▶ ACTIVITY: Both the line with "The plan is" and the line with "2. Process parameter" in the records below must appear in the output, along with every line between them, exactly and with nothing added.

▶ LISTED RECORDS:
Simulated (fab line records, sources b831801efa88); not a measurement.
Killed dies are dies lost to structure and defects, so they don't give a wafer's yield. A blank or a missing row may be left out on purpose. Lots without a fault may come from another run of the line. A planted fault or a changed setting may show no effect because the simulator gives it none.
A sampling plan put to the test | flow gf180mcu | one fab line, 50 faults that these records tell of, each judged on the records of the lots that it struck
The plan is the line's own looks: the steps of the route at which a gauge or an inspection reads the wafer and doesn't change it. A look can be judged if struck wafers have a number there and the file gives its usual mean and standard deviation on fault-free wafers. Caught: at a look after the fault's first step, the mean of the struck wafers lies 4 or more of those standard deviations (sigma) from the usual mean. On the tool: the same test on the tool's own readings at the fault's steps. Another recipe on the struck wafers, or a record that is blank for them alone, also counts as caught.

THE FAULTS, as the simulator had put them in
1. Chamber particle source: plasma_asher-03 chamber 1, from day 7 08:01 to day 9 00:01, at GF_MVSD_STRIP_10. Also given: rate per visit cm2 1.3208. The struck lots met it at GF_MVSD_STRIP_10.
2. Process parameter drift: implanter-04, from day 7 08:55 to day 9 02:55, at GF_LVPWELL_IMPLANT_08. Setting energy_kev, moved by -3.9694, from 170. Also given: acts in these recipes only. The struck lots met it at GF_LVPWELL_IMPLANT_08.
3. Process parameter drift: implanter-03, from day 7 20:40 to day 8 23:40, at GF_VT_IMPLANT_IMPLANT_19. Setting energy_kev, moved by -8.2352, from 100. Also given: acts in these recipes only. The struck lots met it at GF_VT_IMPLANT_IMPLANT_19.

▶ ANSWER BOX:
The plan is the line's own looks: the steps of the route at which a gauge or an inspection reads the wafer and doesn't change it. A look can be judged if struck wafers have a number there and the file gives its usual mean and standard deviation on fault-free wafers. Caught: at a look after the fault's first step, the mean of the struck wafers lies 4 or more of those standard deviations (sigma) from the usual mean. On the tool: the same test on the tool's own readings at the fault's steps. Another recipe on the struck wafers, or a record that is blank for them alone, also counts as caught.

THE FAULTS, as the simulator had put them in
1. Chamber particle source: plasma_asher-03 chamber 1, from day 7 08:01 to day 9 00:01, at GF_MVSD_STRIP_10. Also given: rate per visit cm2 1.3208. The struck lots met it at GF_MVSD_STRIP_10.
2. Process parameter drift: implanter-04, from day 7 08:55 to day 9 02:55, at GF_LVPWELL_IMPLANT_08. Setting energy_kev, moved by -3.9694, from 170. Also given: acts in these recipes only. The struck lots met it at GF_LVPWELL_IMPLANT_08.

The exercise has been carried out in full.